## [Task item]
Whatever the records say, give every one of them again exactly.

## [Data records]
───

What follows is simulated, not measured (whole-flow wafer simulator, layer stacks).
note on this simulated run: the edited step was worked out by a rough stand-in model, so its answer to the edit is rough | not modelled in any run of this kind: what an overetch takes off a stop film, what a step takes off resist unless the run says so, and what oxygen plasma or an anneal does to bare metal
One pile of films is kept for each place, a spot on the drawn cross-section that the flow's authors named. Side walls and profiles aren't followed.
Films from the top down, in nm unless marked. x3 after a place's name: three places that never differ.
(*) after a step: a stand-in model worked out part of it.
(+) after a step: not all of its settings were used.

───

## [Your solution]
What follows is simulated, not measured (whole-flow wafer simulator, layer stacks).
note on this simulated run: the edited step was worked out by a rough stand-in model, so its answer to the edit is rough | not modelled in any run of this kind: what an overetch takes off a stop film, what a step takes off resist unless the run says so, and what oxygen plasma or an anneal does to bare metal
One pile of films is kept for each place, a spot on the drawn cross-section that the flow's authors named. Side walls and profiles aren't followed.
Films from the top down, in nm unless marked. x3 after a place's name: three places that never differ.
(*) after a step: a stand-in model worked out part of it.
(+) after a step: not all of its settings were used.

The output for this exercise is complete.